▸ **Data supplied**:
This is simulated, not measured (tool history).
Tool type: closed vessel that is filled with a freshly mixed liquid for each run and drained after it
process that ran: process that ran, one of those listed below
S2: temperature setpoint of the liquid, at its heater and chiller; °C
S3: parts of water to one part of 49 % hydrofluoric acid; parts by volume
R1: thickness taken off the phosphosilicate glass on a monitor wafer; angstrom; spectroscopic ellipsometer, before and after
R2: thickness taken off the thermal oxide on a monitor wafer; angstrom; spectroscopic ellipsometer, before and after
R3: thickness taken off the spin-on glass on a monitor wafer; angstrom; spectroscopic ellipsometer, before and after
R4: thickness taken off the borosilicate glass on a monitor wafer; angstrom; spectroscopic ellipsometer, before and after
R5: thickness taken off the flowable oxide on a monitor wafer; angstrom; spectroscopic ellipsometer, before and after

▸ **Task item**:
Please give all of the entries again, exactly as written.

▸ **Task output**:
This is simulated, not measured (tool history).
Tool type: closed vessel that is filled with a freshly mixed liquid for each run and drained after it
process that ran: process that ran, one of those listed below
S2: temperature setpoint of the liquid, at its heater and chiller; °C
S3: parts of water to one part of 49 % hydrofluoric acid; parts by volume
R1: thickness taken off the phosphosilicate glass on a monitor wafer; angstrom; spectroscopic ellipsometer, before and after
R2: thickness taken off the thermal oxide on a monitor wafer; angstrom; spectroscopic ellipsometer, before and after
R3: thickness taken off the spin-on glass on a monitor wafer; angstrom; spectroscopic ellipsometer, before and after
R4: thickness taken off the borosilicate glass on a monitor wafer; angstrom; spectroscopic ellipsometer, before and after
R5: thickness taken off the flowable oxide on a monitor wafer; angstrom; spectroscopic ellipsometer, before and after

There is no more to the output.